**EXTRACTED DATA**
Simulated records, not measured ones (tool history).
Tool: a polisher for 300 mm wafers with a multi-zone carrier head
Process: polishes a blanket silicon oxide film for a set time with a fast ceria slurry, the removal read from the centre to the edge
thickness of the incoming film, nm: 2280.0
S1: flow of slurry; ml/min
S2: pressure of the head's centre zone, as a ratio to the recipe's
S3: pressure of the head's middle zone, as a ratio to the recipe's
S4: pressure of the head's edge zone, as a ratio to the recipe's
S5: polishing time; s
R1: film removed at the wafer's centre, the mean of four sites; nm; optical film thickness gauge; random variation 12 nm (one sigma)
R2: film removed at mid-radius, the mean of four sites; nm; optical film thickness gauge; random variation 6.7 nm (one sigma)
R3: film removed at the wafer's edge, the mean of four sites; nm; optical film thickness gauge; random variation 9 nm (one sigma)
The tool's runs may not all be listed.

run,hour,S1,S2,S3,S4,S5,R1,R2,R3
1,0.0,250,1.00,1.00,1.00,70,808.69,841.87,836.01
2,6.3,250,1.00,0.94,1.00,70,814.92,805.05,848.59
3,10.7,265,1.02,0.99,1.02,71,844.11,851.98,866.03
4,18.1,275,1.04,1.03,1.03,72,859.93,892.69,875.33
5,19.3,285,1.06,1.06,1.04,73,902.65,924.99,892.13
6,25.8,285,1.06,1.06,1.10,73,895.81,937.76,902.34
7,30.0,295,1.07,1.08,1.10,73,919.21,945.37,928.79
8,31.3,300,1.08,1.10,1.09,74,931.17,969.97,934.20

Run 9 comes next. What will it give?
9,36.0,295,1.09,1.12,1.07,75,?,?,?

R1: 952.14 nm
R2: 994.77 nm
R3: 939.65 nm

**WORK INSTRUCTION**
After locating the line with "7,30.0,295,1.07,1.08,1.10,73,919.21,945.37,928.79" above, return that line and every later line through the one with "R2: 994.77 nm", word for word and with nothing else.

**YOUR RESPONSE**
7,30.0,295,1.07,1.08,1.10,73,919.21,945.37,928.79
8,31.3,300,1.08,1.10,1.09,74,931.17,969.97,934.20

Run 9 comes next. What will it give?
9,36.0,295,1.09,1.12,1.07,75,?,?,?

R1: 952.14 nm
R2: 994.77 nm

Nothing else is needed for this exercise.